**WORK REQUEST:** Write out exactly the lines below that run from the one containing "The cross-sections in" through the one containing "### Cross-section, before", both included, with no other lines.

THE DATA Block Start
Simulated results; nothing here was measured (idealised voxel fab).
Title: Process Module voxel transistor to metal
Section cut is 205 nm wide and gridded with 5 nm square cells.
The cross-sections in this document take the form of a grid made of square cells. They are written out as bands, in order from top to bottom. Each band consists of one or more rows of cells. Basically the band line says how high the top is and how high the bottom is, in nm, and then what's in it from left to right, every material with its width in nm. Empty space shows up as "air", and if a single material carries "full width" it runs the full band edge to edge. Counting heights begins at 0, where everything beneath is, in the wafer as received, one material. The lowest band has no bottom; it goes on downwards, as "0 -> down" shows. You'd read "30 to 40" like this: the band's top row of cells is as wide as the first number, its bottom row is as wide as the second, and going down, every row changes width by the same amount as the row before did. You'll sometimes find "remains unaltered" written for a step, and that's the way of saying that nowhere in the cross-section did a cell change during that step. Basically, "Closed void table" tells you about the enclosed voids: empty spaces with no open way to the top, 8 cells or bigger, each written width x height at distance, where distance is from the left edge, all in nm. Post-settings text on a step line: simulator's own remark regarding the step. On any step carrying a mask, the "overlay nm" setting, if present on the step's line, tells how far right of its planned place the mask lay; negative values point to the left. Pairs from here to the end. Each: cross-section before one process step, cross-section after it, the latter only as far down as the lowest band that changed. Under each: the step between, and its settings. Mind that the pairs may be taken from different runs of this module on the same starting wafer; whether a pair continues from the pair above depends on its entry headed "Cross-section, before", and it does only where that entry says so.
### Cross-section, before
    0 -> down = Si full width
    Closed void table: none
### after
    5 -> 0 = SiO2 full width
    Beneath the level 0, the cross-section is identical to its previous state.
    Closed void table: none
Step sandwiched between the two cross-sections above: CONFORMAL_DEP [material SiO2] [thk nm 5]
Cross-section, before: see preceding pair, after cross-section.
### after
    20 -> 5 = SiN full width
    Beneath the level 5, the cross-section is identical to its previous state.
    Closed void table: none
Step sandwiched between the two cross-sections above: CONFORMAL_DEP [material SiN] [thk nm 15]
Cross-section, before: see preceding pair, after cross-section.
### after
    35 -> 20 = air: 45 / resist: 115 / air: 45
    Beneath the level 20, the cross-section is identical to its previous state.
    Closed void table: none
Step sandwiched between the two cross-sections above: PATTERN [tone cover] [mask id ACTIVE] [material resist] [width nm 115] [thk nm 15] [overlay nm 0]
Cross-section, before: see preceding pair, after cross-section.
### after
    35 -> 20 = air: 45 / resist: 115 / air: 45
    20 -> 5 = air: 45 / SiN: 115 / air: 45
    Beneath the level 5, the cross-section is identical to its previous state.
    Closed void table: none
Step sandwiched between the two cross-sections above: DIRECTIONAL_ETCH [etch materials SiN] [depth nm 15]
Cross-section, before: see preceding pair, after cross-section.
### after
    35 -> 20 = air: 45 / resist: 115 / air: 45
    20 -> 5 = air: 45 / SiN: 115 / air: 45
THE DATA Block End

**EXERCISE RESPONSE:**
The cross-sections in this document take the form of a grid made of square cells. They are written out as bands, in order from top to bottom. Each band consists of one or more rows of cells. Basically the band line says how high the top is and how high the bottom is, in nm, and then what's in it from left to right, every material with its width in nm. Empty space shows up as "air", and if a single material carries "full width" it runs the full band edge to edge. Counting heights begins at 0, where everything beneath is, in the wafer as received, one material. The lowest band has no bottom; it goes on downwards, as "0 -> down" shows. You'd read "30 to 40" like this: the band's top row of cells is as wide as the first number, its bottom row is as wide as the second, and going down, every row changes width by the same amount as the row before did. You'll sometimes find "remains unaltered" written for a step, and that's the way of saying that nowhere in the cross-section did a cell change during that step. Basically, "Closed void table" tells you about the enclosed voids: empty spaces with no open way to the top, 8 cells or bigger, each written width x height at distance, where distance is from the left edge, all in nm. Post-settings text on a step line: simulator's own remark regarding the step. On any step carrying a mask, the "overlay nm" setting, if present on the step's line, tells how far right of its planned place the mask lay; negative values point to the left. Pairs from here to the end. Each: cross-section before one process step, cross-section after it, the latter only as far down as the lowest band that changed. Under each: the step between, and its settings. Mind that the pairs may be taken from different runs of this module on the same starting wafer; whether a pair continues from the pair above depends on its entry headed "Cross-section, before", and it does only where that entry says so.
### Cross-section, before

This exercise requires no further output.